Top of EXTRACTED ENTRIES

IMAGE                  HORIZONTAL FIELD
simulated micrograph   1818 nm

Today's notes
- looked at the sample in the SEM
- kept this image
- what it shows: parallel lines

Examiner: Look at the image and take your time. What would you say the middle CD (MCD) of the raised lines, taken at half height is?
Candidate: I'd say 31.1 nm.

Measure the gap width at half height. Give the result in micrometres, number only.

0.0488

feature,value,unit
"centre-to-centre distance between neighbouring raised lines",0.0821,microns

Bottom of EXTRACTED ENTRIES

ACTIVITY — The expected result is every record above, duplicated exactly.

TASK ANSWER —
IMAGE                  HORIZONTAL FIELD
simulated micrograph   1818 nm

Today's notes
- looked at the sample in the SEM
- kept this image
- what it shows: parallel lines

Examiner: Look at the image and take your time. What would you say the middle CD (MCD) of the raised lines, taken at half height is?
Candidate: I'd say 31.1 nm.

Measure the gap width at half height. Give the result in micrometres, number only.

0.0488

feature,value,unit
"centre-to-centre distance between neighbouring raised lines",0.0821,microns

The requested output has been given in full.